*PROVIDED RECORDS*
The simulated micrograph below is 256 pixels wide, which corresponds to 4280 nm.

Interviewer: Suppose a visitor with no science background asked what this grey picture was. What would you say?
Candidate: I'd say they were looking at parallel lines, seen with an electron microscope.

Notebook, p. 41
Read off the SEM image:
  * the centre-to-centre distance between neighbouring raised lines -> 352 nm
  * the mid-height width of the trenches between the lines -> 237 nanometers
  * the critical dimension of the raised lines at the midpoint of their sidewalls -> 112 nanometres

*REQUIRED ACTION*
Everything from the first line of the records above through the line containing "-> 237 nanometers" should be restated word for word; leave out all other lines.

*WRITTEN RESPONSE*
The simulated micrograph below is 256 pixels wide, which corresponds to 4280 nm.

Interviewer: Suppose a visitor with no science background asked what this grey picture was. What would you say?
Candidate: I'd say they were looking at parallel lines, seen with an electron microscope.

Notebook, p. 41
Read off the SEM image:
  * the centre-to-centre distance between neighbouring raised lines -> 352 nm
  * the mid-height width of the trenches between the lines -> 237 nanometers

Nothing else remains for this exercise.